▶ _WORK TASK_: In this exercise, the data must be written out exactly.

DATA EXTRACT Block Start

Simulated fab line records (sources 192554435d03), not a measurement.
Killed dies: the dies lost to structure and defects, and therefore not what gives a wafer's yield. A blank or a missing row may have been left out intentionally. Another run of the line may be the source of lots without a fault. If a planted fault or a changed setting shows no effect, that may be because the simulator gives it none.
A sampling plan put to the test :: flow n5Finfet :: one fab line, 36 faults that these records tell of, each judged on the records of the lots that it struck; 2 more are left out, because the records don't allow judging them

DATA EXTRACT Block End

▶ _YOUR RESPONSE_:
Simulated fab line records (sources 192554435d03), not a measurement.
Killed dies: the dies lost to structure and defects, and therefore not what gives a wafer's yield. A blank or a missing row may have been left out intentionally. Another run of the line may be the source of lots without a fault. If a planted fault or a changed setting shows no effect, that may be because the simulator gives it none.
A sampling plan put to the test :: flow n5Finfet :: one fab line, 36 faults that these records tell of, each judged on the records of the lots that it struck; 2 more are left out, because the records don't allow judging them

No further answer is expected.